• _Work item_
As an exercise, copy out the entries exactly as written.

• _Dataset excerpts_
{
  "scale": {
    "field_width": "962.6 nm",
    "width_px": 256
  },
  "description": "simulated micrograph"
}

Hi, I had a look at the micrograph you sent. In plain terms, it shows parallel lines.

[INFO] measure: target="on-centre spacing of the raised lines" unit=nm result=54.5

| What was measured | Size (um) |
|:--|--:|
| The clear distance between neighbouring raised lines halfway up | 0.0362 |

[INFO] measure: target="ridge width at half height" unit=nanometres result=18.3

• _Task solution_
{
  "scale": {
    "field_width": "962.6 nm",
    "width_px": 256
  },
  "description": "simulated micrograph"
}

Hi, I had a look at the micrograph you sent. In plain terms, it shows parallel lines.

[INFO] measure: target="on-centre spacing of the raised lines" unit=nm result=54.5

| What was measured | Size (um) |
|:--|--:|
| The clear distance between neighbouring raised lines halfway up | 0.0362 |

[INFO] measure: target="ridge width at half height" unit=nanometres result=18.3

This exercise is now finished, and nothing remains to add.